Record excerpts:
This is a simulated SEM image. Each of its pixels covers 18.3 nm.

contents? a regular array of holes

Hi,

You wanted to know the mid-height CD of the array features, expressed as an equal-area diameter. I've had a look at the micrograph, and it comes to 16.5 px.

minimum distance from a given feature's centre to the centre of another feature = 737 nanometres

Work order: Lines from the top of the data above through the line with "You wanted to", both ends included: copy them exactly, nothing more.

Answer section:
This is a simulated SEM image. Each of its pixels covers 18.3 nm.

contents? a regular array of holes

Hi,

You wanted to know the mid-height CD of the array features, expressed as an equal-area diameter. I've had a look at the micrograph, and it comes to 16.5 px.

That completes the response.